WORK REQUEST -
Retype only the lines at the head of the records, first through the one with "Within each band", exactly as written.

SUPPLIED MATERIAL -
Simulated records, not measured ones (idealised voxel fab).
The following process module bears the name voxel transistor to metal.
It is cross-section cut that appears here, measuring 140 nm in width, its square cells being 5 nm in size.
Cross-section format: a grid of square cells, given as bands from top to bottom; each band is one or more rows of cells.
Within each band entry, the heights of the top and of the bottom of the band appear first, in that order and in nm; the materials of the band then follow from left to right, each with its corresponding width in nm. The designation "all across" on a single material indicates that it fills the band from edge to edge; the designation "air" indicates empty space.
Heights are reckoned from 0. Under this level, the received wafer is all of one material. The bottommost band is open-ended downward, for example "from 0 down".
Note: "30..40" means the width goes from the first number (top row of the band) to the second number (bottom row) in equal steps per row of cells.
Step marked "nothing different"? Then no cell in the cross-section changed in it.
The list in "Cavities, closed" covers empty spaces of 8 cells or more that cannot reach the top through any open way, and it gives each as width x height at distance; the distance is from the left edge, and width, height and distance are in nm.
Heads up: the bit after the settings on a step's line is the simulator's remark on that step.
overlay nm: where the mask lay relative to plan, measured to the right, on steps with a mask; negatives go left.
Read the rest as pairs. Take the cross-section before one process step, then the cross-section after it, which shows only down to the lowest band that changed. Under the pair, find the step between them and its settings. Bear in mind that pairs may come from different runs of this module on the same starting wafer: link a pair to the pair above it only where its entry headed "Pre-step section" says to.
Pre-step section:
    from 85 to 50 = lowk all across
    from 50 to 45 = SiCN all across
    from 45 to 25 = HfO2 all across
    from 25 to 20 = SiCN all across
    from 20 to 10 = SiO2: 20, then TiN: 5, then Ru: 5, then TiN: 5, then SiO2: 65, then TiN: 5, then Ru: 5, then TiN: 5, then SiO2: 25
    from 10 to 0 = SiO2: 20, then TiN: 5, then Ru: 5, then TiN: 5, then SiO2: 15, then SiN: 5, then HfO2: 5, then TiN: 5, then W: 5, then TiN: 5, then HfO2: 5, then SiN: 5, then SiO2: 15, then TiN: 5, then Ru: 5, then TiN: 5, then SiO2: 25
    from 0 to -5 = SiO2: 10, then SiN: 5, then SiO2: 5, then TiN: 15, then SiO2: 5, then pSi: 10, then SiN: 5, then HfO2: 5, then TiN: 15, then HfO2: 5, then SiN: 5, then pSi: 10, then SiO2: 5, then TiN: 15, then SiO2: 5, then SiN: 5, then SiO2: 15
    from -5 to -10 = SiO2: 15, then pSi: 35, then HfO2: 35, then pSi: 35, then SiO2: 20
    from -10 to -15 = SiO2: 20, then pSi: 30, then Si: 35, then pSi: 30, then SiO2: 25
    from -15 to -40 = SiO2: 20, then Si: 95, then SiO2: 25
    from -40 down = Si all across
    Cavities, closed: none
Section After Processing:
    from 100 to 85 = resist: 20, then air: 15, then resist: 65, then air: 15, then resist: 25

WORKED SOLUTION -
Simulated records, not measured ones (idealised voxel fab).
The following process module bears the name voxel transistor to metal.
It is cross-section cut that appears here, measuring 140 nm in width, its square cells being 5 nm in size.
Cross-section format: a grid of square cells, given as bands from top to bottom; each band is one or more rows of cells.
Within each band entry, the heights of the top and of the bottom of the band appear first, in that order and in nm; the materials of the band then follow from left to right, each with its corresponding width in nm. The designation "all across" on a single material indicates that it fills the band from edge to edge; the designation "air" indicates empty space.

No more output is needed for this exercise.